• [Task item]
Stop at the line containing "note on this": every line of the listing from the first up to that one must be set down exactly.

(Beginning of Material shown)

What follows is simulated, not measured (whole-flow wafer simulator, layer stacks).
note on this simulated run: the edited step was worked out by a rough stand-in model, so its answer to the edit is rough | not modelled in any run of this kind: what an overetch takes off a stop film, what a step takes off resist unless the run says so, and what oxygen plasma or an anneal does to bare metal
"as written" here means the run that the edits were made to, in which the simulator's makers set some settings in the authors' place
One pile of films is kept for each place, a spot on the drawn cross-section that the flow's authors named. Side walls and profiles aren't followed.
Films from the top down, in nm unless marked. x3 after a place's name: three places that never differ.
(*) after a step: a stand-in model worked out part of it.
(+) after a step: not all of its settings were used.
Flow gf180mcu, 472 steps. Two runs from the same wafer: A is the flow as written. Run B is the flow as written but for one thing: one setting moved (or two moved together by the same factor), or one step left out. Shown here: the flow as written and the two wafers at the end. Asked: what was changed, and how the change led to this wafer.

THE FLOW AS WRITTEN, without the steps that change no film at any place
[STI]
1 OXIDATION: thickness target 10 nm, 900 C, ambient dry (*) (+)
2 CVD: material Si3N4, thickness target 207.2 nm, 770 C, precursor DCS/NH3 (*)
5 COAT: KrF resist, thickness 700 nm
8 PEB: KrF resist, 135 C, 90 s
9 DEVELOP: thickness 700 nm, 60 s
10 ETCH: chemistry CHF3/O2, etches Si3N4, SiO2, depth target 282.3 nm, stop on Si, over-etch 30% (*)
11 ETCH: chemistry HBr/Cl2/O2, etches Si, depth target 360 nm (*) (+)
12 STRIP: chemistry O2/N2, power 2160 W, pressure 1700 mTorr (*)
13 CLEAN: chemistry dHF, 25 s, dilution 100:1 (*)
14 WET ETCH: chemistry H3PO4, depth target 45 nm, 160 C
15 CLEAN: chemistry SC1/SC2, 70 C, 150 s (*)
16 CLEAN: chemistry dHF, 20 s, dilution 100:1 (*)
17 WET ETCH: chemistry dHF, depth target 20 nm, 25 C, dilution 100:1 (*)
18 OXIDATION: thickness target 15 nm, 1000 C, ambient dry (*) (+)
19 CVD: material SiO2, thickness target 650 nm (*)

(End of Material shown)

• [Your response]
What follows is simulated, not measured (whole-flow wafer simulator, layer stacks).
note on this simulated run: the edited step was worked out by a rough stand-in model, so its answer to the edit is rough | not modelled in any run of this kind: what an overetch takes off a stop film, what a step takes off resist unless the run says so, and what oxygen plasma or an anneal does to bare metal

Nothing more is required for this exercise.